### Task item
For each line of the material, write out an exact copy.

=== Section Start ===

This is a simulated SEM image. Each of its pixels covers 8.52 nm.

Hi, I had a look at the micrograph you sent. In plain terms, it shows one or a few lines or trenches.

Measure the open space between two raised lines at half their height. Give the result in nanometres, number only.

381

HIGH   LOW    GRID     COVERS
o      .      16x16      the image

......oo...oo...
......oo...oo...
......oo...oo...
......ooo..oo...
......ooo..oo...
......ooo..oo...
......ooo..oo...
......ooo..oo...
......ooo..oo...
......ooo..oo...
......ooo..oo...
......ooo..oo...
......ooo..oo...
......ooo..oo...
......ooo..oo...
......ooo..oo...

=== Section End ===

### Exercise solution
This is a simulated SEM image. Each of its pixels covers 8.52 nm.

Hi, I had a look at the micrograph you sent. In plain terms, it shows one or a few lines or trenches.

Measure the open space between two raised lines at half their height. Give the result in nanometres, number only.

381

HIGH   LOW    GRID     COVERS
o      .      16x16      the image

......oo...oo...
......oo...oo...
......oo...oo...
......ooo..oo...
......ooo..oo...
......ooo..oo...
......ooo..oo...
......ooo..oo...
......ooo..oo...
......ooo..oo...
......ooo..oo...
......ooo..oo...
......ooo..oo...
......ooo..oo...
......ooo..oo...
......ooo..oo...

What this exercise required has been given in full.